● PROVIDED DATA
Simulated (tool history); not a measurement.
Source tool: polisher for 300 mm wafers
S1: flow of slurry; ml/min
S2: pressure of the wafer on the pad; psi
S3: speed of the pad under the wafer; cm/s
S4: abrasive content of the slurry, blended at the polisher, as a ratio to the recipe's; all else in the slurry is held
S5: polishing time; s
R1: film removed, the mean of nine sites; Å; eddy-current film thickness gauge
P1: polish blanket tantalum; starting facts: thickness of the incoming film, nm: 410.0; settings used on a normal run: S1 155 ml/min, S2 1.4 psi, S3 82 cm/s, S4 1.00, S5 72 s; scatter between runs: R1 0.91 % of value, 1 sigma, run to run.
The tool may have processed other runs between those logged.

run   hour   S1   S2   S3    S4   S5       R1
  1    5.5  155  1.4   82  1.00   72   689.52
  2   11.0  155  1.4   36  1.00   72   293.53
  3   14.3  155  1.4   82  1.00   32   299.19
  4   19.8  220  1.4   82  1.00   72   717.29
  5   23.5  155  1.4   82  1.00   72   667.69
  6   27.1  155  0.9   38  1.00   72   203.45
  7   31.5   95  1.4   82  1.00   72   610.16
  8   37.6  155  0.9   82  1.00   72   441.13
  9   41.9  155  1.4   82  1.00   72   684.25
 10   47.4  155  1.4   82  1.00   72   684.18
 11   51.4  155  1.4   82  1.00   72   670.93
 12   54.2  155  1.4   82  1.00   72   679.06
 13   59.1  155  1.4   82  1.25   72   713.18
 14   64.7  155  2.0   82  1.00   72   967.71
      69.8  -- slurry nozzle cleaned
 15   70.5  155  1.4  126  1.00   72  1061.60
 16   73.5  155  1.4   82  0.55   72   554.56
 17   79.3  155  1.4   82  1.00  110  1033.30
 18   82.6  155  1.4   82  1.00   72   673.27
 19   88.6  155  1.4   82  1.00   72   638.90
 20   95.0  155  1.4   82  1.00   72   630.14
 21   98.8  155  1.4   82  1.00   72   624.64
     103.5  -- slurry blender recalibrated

● WORK ORDER
The lines to retype run from the start of the entries through the line containing "R1: film removed, the"; reproduce them exactly and add nothing.

● ANSWER SPACE
Simulated (tool history); not a measurement.
Source tool: polisher for 300 mm wafers
S1: flow of slurry; ml/min
S2: pressure of the wafer on the pad; psi
S3: speed of the pad under the wafer; cm/s
S4: abrasive content of the slurry, blended at the polisher, as a ratio to the recipe's; all else in the slurry is held
S5: polishing time; s
R1: film removed, the mean of nine sites; Å; eddy-current film thickness gauge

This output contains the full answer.